— Task item —
Once you find the line with "seen here | A" in the data that follows, repeat it and every line after it exactly, through the line with "This desk's finding: out".

START Data provided

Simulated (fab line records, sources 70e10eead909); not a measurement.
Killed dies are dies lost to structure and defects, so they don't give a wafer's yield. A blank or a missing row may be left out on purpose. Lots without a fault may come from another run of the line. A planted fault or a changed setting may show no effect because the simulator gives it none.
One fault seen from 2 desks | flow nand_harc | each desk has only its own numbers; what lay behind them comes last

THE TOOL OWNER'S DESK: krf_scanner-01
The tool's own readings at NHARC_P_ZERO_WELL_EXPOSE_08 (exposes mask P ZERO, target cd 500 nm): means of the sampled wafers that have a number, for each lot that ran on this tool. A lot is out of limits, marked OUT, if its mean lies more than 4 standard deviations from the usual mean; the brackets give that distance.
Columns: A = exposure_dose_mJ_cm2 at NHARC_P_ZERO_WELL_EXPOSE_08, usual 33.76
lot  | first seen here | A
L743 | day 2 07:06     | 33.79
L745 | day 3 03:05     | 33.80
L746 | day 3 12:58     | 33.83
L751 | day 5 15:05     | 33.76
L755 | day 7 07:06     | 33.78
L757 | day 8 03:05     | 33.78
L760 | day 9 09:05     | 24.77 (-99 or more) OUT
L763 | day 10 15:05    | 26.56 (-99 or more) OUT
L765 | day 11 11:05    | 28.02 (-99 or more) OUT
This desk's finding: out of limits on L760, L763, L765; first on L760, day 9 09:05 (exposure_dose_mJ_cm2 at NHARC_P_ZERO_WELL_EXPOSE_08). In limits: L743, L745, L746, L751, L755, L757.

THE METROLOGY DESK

END Data provided

— Exercise solution —
lot  | first seen here | A
L743 | day 2 07:06     | 33.79
L745 | day 3 03:05     | 33.80
L746 | day 3 12:58     | 33.83
L751 | day 5 15:05     | 33.76
L755 | day 7 07:06     | 33.78
L757 | day 8 03:05     | 33.78
L760 | day 9 09:05     | 24.77 (-99 or more) OUT
L763 | day 10 15:05    | 26.56 (-99 or more) OUT
L765 | day 11 11:05    | 28.02 (-99 or more) OUT
This desk's finding: out of limits on L760, L763, L765; first on L760, day 9 09:05 (exposure_dose_mJ_cm2 at NHARC_P_ZERO_WELL_EXPOSE_08). In limits: L743, L745, L746, L751, L755, L757.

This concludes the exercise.